◆ **WORK ITEM**
Transcribe the records below exactly as written, from the opening line through the line that contains "9 | EPI | material".

* * * * * * * * *
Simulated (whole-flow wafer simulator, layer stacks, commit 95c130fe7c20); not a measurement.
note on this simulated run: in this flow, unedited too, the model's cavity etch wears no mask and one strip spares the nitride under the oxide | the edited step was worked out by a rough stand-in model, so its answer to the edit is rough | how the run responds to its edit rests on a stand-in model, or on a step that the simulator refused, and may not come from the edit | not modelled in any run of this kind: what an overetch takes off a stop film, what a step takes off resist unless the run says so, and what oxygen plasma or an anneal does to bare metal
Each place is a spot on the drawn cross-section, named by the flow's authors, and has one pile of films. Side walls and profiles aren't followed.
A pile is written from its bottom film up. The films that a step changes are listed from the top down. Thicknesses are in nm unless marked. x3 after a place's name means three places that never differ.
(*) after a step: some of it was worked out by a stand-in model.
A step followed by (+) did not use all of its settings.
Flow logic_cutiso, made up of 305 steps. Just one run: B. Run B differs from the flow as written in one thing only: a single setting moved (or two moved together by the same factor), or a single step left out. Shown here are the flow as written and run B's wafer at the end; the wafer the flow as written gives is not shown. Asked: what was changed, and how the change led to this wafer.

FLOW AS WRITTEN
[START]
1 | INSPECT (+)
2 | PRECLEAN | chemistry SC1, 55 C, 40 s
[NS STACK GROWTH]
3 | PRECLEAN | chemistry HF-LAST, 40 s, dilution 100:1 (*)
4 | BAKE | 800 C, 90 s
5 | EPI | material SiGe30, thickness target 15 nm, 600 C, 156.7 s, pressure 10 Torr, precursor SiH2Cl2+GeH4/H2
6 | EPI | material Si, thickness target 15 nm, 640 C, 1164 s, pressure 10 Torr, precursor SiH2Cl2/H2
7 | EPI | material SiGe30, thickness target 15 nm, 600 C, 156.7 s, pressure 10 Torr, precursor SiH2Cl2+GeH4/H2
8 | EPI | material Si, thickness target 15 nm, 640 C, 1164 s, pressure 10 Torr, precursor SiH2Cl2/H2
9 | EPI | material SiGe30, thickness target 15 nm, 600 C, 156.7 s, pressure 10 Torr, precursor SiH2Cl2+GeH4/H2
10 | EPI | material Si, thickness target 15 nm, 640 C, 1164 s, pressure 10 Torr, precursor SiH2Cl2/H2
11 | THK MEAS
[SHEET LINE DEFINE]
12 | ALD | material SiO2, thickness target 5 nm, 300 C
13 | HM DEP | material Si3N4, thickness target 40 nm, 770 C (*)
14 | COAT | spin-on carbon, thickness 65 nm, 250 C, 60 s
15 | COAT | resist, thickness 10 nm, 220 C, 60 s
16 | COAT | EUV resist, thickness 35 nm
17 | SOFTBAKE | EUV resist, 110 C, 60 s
* * * * * * * * *

◆ **EXERCISE SOLUTION**
Simulated (whole-flow wafer simulator, layer stacks, commit 95c130fe7c20); not a measurement.
note on this simulated run: in this flow, unedited too, the model's cavity etch wears no mask and one strip spares the nitride under the oxide | the edited step was worked out by a rough stand-in model, so its answer to the edit is rough | how the run responds to its edit rests on a stand-in model, or on a step that the simulator refused, and may not come from the edit | not modelled in any run of this kind: what an overetch takes off a stop film, what a step takes off resist unless the run says so, and what oxygen plasma or an anneal does to bare metal
Each place is a spot on the drawn cross-section, named by the flow's authors, and has one pile of films. Side walls and profiles aren't followed.
A pile is written from its bottom film up. The films that a step changes are listed from the top down. Thicknesses are in nm unless marked. x3 after a place's name means three places that never differ.
(*) after a step: some of it was worked out by a stand-in model.
A step followed by (+) did not use all of its settings.
Flow logic_cutiso, made up of 305 steps. Just one run: B. Run B differs from the flow as written in one thing only: a single setting moved (or two moved together by the same factor), or a single step left out. Shown here are the flow as written and run B's wafer at the end; the wafer the flow as written gives is not shown. Asked: what was changed, and how the change led to this wafer.

FLOW AS WRITTEN
[START]
1 | INSPECT (+)
2 | PRECLEAN | chemistry SC1, 55 C, 40 s
[NS STACK GROWTH]
3 | PRECLEAN | chemistry HF-LAST, 40 s, dilution 100:1 (*)
4 | BAKE | 800 C, 90 s
5 | EPI | material SiGe30, thickness target 15 nm, 600 C, 156.7 s, pressure 10 Torr, precursor SiH2Cl2+GeH4/H2
6 | EPI | material Si, thickness target 15 nm, 640 C, 1164 s, pressure 10 Torr, precursor SiH2Cl2/H2
7 | EPI | material SiGe30, thickness target 15 nm, 600 C, 156.7 s, pressure 10 Torr, precursor SiH2Cl2+GeH4/H2
8 | EPI | material Si, thickness target 15 nm, 640 C, 1164 s, pressure 10 Torr, precursor SiH2Cl2/H2
9 | EPI | material SiGe30, thickness target 15 nm, 600 C, 156.7 s, pressure 10 Torr, precursor SiH2Cl2+GeH4/H2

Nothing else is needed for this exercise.